INFORMATION GIVEN Start Marker

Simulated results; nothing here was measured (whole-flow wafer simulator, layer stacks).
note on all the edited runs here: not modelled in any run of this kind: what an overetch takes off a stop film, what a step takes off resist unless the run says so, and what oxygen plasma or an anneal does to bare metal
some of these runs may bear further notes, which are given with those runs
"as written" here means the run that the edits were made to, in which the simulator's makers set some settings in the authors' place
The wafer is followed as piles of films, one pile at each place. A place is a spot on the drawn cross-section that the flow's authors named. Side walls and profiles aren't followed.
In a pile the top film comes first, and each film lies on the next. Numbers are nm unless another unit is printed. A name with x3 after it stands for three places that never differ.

INFORMATION GIVEN End Marker

* **REQUIRED ACTION**: Every line of the records should be reproduced exactly.

* **WORKED SOLUTION**:
Simulated results; nothing here was measured (whole-flow wafer simulator, layer stacks).
note on all the edited runs here: not modelled in any run of this kind: what an overetch takes off a stop film, what a step takes off resist unless the run says so, and what oxygen plasma or an anneal does to bare metal
some of these runs may bear further notes, which are given with those runs
"as written" here means the run that the edits were made to, in which the simulator's makers set some settings in the authors' place
The wafer is followed as piles of films, one pile at each place. A place is a spot on the drawn cross-section that the flow's authors named. Side walls and profiles aren't followed.
In a pile the top film comes first, and each film lies on the next. Numbers are nm unless another unit is printed. A name with x3 after it stands for three places that never differ.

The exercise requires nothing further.